**BRIEF**: Output, please, exactly those lines of the listing that come before the line with "lot-mates on the recipe", along with that line itself.

**DATASET EXCERPTS**:
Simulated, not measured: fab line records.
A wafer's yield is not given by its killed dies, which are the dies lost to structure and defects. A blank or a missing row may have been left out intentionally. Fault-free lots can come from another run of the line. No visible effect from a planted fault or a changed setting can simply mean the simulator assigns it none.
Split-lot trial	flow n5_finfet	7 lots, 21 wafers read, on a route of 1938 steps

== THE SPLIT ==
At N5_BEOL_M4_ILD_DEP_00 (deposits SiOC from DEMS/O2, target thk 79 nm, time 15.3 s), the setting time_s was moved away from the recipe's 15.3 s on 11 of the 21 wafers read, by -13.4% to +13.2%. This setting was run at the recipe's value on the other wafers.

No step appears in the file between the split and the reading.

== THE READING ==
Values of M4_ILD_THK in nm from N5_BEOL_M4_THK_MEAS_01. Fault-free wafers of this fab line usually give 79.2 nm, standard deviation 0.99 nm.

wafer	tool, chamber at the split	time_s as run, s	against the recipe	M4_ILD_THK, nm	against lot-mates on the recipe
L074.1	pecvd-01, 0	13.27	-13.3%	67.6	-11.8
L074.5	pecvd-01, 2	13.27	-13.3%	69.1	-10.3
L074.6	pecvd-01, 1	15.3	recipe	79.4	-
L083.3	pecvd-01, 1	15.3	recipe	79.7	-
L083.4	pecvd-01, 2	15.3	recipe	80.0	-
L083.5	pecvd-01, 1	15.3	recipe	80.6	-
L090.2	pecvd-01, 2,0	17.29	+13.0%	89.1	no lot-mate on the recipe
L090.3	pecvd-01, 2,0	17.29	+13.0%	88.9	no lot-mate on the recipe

**ANSWER BOX**:
Simulated, not measured: fab line records.
A wafer's yield is not given by its killed dies, which are the dies lost to structure and defects. A blank or a missing row may have been left out intentionally. Fault-free lots can come from another run of the line. No visible effect from a planted fault or a changed setting can simply mean the simulator assigns it none.
Split-lot trial	flow n5_finfet	7 lots, 21 wafers read, on a route of 1938 steps

== THE SPLIT ==
At N5_BEOL_M4_ILD_DEP_00 (deposits SiOC from DEMS/O2, target thk 79 nm, time 15.3 s), the setting time_s was moved away from the recipe's 15.3 s on 11 of the 21 wafers read, by -13.4% to +13.2%. This setting was run at the recipe's value on the other wafers.

No step appears in the file between the split and the reading.

== THE READING ==
Values of M4_ILD_THK in nm from N5_BEOL_M4_THK_MEAS_01. Fault-free wafers of this fab line usually give 79.2 nm, standard deviation 0.99 nm.

wafer	tool, chamber at the split	time_s as run, s	against the recipe	M4_ILD_THK, nm	against lot-mates on the recipe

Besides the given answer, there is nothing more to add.